● **Extracted entries**

Content starts

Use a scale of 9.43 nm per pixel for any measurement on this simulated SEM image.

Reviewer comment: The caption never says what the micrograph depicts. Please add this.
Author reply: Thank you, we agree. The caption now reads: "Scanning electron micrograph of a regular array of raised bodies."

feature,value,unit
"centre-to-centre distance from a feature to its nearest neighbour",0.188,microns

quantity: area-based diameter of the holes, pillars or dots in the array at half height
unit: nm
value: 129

Content ends

Give the material again in full, exactly as it appears above.

● **Response area**
Use a scale of 9.43 nm per pixel for any measurement on this simulated SEM image.

Reviewer comment: The caption never says what the micrograph depicts. Please add this.
Author reply: Thank you, we agree. The caption now reads: "Scanning electron micrograph of a regular array of raised bodies."

feature,value,unit
"centre-to-centre distance from a feature to its nearest neighbour",0.188,microns

quantity: area-based diameter of the holes, pillars or dots in the array at half height
unit: nm
value: 129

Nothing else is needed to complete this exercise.